*** Block opens ***
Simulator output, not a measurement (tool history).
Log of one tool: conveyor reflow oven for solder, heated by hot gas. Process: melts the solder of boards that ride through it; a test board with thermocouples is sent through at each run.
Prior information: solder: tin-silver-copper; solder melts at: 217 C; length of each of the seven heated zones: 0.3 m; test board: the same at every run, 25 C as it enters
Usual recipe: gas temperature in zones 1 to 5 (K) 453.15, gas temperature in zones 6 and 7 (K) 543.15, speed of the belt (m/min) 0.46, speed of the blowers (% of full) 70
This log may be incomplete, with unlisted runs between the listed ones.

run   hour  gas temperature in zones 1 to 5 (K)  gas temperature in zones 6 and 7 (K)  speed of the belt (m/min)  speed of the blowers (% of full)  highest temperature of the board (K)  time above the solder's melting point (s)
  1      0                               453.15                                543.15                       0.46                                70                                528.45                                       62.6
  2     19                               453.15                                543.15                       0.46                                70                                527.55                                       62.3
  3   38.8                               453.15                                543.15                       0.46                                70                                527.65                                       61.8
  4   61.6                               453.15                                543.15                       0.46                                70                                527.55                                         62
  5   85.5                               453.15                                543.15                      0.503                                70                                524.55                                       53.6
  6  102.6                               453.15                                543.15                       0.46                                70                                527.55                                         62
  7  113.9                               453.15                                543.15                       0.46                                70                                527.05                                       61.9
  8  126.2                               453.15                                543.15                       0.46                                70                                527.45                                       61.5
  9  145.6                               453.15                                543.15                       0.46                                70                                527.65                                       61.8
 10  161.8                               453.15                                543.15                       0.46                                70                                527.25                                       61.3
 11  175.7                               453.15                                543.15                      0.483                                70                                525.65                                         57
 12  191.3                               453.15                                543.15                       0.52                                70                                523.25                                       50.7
*** Block closes ***

▸ **Action item**
Return, please, the lines of the data from the first through the line containing "Prior information: solder: tin-silver-copper;", both kept, exactly as they stand and nothing more.

▸ **Answer space**
Simulator output, not a measurement (tool history).
Log of one tool: conveyor reflow oven for solder, heated by hot gas. Process: melts the solder of boards that ride through it; a test board with thermocouples is sent through at each run.
Prior information: solder: tin-silver-copper; solder melts at: 217 C; length of each of the seven heated zones: 0.3 m; test board: the same at every run, 25 C as it enters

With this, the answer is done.